__WORK INSTRUCTION__
Reproduce the records word for word, from the first line to the line containing "Reading order for".

----- SUPPLIED MATERIAL
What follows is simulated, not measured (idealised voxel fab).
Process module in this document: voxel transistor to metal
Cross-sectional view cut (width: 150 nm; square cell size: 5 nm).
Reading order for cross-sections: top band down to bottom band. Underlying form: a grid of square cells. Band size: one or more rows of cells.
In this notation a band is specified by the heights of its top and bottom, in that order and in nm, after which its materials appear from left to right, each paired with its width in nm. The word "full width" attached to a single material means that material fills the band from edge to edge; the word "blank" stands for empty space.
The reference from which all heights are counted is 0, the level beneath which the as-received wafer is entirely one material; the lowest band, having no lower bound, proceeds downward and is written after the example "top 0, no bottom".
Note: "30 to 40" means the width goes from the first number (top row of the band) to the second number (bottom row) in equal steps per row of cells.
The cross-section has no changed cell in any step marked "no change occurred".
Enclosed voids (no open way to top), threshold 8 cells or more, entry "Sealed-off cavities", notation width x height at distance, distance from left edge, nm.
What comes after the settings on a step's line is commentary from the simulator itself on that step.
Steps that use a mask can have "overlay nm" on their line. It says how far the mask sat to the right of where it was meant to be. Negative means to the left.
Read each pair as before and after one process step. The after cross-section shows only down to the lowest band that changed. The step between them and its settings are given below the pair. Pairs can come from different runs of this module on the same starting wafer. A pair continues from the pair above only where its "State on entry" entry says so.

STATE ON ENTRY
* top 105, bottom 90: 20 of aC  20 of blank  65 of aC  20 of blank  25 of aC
----------

__EXERCISE RESULT__
What follows is simulated, not measured (idealised voxel fab).
Process module in this document: voxel transistor to metal
Cross-sectional view cut (width: 150 nm; square cell size: 5 nm).
Reading order for cross-sections: top band down to bottom band. Underlying form: a grid of square cells. Band size: one or more rows of cells.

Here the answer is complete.